Extracted entries –
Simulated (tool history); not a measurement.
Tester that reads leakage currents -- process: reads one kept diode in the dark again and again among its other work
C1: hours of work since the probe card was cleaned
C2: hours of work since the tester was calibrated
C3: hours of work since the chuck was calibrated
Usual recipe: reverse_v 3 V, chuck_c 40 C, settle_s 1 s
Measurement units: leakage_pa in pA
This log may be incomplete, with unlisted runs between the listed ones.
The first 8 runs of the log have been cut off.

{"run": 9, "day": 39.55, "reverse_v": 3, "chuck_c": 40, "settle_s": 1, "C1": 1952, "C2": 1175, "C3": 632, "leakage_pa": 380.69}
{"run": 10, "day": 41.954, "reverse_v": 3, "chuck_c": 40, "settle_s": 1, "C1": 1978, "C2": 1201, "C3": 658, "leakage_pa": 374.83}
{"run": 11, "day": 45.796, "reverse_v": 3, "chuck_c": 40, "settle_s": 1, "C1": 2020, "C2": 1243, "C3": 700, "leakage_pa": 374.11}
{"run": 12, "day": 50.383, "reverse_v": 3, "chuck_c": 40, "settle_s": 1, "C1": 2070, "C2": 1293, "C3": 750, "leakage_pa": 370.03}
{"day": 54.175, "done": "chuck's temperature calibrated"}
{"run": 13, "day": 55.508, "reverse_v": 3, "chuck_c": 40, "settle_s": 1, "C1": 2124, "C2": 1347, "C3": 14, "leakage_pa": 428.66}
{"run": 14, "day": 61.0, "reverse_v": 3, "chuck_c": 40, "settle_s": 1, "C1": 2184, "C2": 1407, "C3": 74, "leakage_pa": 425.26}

Work task – All of the records are to be reproduced exactly as they were given.

Task output –
Simulated (tool history); not a measurement.
Tester that reads leakage currents -- process: reads one kept diode in the dark again and again among its other work
C1: hours of work since the probe card was cleaned
C2: hours of work since the tester was calibrated
C3: hours of work since the chuck was calibrated
Usual recipe: reverse_v 3 V, chuck_c 40 C, settle_s 1 s
Measurement units: leakage_pa in pA
This log may be incomplete, with unlisted runs between the listed ones.
The first 8 runs of the log have been cut off.

{"run": 9, "day": 39.55, "reverse_v": 3, "chuck_c": 40, "settle_s": 1, "C1": 1952, "C2": 1175, "C3": 632, "leakage_pa": 380.69}
{"run": 10, "day": 41.954, "reverse_v": 3, "chuck_c": 40, "settle_s": 1, "C1": 1978, "C2": 1201, "C3": 658, "leakage_pa": 374.83}
{"run": 11, "day": 45.796, "reverse_v": 3, "chuck_c": 40, "settle_s": 1, "C1": 2020, "C2": 1243, "C3": 700, "leakage_pa": 374.11}
{"run": 12, "day": 50.383, "reverse_v": 3, "chuck_c": 40, "settle_s": 1, "C1": 2070, "C2": 1293, "C3": 750, "leakage_pa": 370.03}
{"day": 54.175, "done": "chuck's temperature calibrated"}
{"run": 13, "day": 55.508, "reverse_v": 3, "chuck_c": 40, "settle_s": 1, "C1": 2124, "C2": 1347, "C3": 14, "leakage_pa": 428.66}
{"run": 14, "day": 61.0, "reverse_v": 3, "chuck_c": 40, "settle_s": 1, "C1": 2184, "C2": 1407, "C3": 74, "leakage_pa": 425.26}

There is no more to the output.